> WORK INSTRUCTION: From the data below, set down exactly the lines between the one holding "(*) after a" and the one holding "4 | HMDS | 120 C, 60 s", inclusive, and no others.

═══ PROVIDED RECORDS

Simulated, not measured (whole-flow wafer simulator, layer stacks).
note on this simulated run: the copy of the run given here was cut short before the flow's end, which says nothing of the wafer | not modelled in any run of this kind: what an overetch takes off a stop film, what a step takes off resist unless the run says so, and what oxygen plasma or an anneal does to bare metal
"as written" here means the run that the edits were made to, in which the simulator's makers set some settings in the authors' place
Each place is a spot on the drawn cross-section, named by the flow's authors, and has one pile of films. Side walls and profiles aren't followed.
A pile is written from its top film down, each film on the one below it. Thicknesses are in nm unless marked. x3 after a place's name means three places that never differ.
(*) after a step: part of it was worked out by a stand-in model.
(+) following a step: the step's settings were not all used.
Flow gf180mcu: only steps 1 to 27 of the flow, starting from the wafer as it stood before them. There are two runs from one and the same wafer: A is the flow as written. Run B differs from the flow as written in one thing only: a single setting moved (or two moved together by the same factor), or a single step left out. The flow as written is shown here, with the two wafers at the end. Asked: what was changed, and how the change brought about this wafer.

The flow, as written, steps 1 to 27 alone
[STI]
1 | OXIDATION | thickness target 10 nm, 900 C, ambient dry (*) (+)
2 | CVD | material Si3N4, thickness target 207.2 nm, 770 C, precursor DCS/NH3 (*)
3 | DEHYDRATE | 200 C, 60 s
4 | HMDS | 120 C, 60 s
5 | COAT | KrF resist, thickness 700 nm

══════

> EXERCISE RESPONSE:
(*) after a step: part of it was worked out by a stand-in model.
(+) following a step: the step's settings were not all used.
Flow gf180mcu: only steps 1 to 27 of the flow, starting from the wafer as it stood before them. There are two runs from one and the same wafer: A is the flow as written. Run B differs from the flow as written in one thing only: a single setting moved (or two moved together by the same factor), or a single step left out. The flow as written is shown here, with the two wafers at the end. Asked: what was changed, and how the change brought about this wafer.

The flow, as written, steps 1 to 27 alone
[STI]
1 | OXIDATION | thickness target 10 nm, 900 C, ambient dry (*) (+)
2 | CVD | material Si3N4, thickness target 207.2 nm, 770 C, precursor DCS/NH3 (*)
3 | DEHYDRATE | 200 C, 60 s
4 | HMDS | 120 C, 60 s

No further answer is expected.